§ **EXTRACTED MATERIAL**
▼
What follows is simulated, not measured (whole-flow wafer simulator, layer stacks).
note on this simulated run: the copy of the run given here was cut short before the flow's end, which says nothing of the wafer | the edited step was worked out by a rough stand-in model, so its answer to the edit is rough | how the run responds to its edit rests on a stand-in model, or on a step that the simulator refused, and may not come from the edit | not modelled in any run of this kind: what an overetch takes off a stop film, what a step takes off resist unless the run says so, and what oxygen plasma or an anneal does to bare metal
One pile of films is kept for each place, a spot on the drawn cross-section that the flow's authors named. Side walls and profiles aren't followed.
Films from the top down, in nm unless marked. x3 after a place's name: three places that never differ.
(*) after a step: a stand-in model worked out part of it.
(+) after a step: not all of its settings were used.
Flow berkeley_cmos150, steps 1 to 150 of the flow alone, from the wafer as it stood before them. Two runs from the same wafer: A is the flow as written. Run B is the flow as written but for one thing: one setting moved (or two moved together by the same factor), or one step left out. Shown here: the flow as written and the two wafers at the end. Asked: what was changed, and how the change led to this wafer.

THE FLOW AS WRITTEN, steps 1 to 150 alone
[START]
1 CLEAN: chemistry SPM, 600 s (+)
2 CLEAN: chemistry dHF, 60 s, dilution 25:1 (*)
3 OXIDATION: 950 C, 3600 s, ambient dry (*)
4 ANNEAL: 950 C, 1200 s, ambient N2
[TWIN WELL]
▲

§ **BRIEF**
From the opening line of the data above through the line holding "4 ANNEAL: 950 C, 1200 s, ambient N2", give every line again exactly as it stands.

§ **RESULT**
What follows is simulated, not measured (whole-flow wafer simulator, layer stacks).
note on this simulated run: the copy of the run given here was cut short before the flow's end, which says nothing of the wafer | the edited step was worked out by a rough stand-in model, so its answer to the edit is rough | how the run responds to its edit rests on a stand-in model, or on a step that the simulator refused, and may not come from the edit | not modelled in any run of this kind: what an overetch takes off a stop film, what a step takes off resist unless the run says so, and what oxygen plasma or an anneal does to bare metal
One pile of films is kept for each place, a spot on the drawn cross-section that the flow's authors named. Side walls and profiles aren't followed.
Films from the top down, in nm unless marked. x3 after a place's name: three places that never differ.
(*) after a step: a stand-in model worked out part of it.
(+) after a step: not all of its settings were used.
Flow berkeley_cmos150, steps 1 to 150 of the flow alone, from the wafer as it stood before them. Two runs from the same wafer: A is the flow as written. Run B is the flow as written but for one thing: one setting moved (or two moved together by the same factor), or one step left out. Shown here: the flow as written and the two wafers at the end. Asked: what was changed, and how the change led to this wafer.

THE FLOW AS WRITTEN, steps 1 to 150 alone
[START]
1 CLEAN: chemistry SPM, 600 s (+)
2 CLEAN: chemistry dHF, 60 s, dilution 25:1 (*)
3 OXIDATION: 950 C, 3600 s, ambient dry (*)
4 ANNEAL: 950 C, 1200 s, ambient N2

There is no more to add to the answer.